**Work instruction**
Starting at the line that contains "L137 | day 23 14:54" and ending at the line that contains "The tool owner's desk could", the lines below are to be given again exactly, with nothing added.

**Data under study**
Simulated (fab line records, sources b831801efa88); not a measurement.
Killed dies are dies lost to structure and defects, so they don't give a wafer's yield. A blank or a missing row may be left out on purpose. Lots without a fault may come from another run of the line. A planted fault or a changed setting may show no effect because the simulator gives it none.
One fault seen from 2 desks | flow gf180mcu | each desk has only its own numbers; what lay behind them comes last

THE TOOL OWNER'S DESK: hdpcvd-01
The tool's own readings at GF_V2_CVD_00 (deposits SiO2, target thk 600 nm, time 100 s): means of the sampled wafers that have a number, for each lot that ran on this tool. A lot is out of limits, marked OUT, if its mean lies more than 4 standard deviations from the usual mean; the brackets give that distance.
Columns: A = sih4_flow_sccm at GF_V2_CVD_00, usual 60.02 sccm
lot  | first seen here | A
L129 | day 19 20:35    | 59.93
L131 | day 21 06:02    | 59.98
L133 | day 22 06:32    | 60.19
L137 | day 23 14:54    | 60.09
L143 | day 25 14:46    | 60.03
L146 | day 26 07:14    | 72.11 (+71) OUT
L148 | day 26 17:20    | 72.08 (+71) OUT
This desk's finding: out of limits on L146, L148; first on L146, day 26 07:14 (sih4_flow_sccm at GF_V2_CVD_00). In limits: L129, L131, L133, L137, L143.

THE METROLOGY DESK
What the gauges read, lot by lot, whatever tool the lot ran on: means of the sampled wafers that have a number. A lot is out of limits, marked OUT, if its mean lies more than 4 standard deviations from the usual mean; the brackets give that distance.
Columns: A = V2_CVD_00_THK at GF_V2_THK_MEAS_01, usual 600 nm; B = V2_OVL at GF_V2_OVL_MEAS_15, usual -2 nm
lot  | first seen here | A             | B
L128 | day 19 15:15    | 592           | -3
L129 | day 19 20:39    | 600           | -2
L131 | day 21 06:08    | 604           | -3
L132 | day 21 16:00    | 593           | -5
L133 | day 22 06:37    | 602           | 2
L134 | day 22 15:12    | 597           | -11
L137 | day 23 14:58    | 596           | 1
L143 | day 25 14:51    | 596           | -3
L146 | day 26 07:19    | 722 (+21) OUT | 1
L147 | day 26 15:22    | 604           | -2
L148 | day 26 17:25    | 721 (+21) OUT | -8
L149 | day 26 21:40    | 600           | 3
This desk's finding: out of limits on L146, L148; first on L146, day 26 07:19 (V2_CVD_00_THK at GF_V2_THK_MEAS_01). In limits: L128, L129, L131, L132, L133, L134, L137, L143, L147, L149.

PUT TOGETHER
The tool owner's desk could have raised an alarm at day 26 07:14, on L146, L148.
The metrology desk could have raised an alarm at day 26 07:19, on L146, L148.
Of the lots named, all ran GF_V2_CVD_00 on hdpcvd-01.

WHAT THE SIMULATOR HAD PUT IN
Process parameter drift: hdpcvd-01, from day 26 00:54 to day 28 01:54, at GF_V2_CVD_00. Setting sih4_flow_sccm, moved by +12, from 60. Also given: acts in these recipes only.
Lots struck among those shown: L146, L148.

**Reply**
L137 | day 23 14:54    | 60.09
L143 | day 25 14:46    | 60.03
L146 | day 26 07:14    | 72.11 (+71) OUT
L148 | day 26 17:20    | 72.08 (+71) OUT
This desk's finding: out of limits on L146, L148; first on L146, day 26 07:14 (sih4_flow_sccm at GF_V2_CVD_00). In limits: L129, L131, L133, L137, L143.

THE METROLOGY DESK
What the gauges read, lot by lot, whatever tool the lot ran on: means of the sampled wafers that have a number. A lot is out of limits, marked OUT, if its mean lies more than 4 standard deviations from the usual mean; the brackets give that distance.
Columns: A = V2_CVD_00_THK at GF_V2_THK_MEAS_01, usual 600 nm; B = V2_OVL at GF_V2_OVL_MEAS_15, usual -2 nm
lot  | first seen here | A             | B
L128 | day 19 15:15    | 592           | -3
L129 | day 19 20:39    | 600           | -2
L131 | day 21 06:08    | 604           | -3
L132 | day 21 16:00    | 593           | -5
L133 | day 22 06:37    | 602           | 2
L134 | day 22 15:12    | 597           | -11
L137 | day 23 14:58    | 596           | 1
L143 | day 25 14:51    | 596           | -3
L146 | day 26 07:19    | 722 (+21) OUT | 1
L147 | day 26 15:22    | 604           | -2
L148 | day 26 17:25    | 721 (+21) OUT | -8
L149 | day 26 21:40    | 600           | 3
This desk's finding: out of limits on L146, L148; first on L146, day 26 07:19 (V2_CVD_00_THK at GF_V2_THK_MEAS_01). In limits: L128, L129, L131, L132, L133, L134, L137, L143, L147, L149.

PUT TOGETHER
The tool owner's desk could have raised an alarm at day 26 07:14, on L146, L148.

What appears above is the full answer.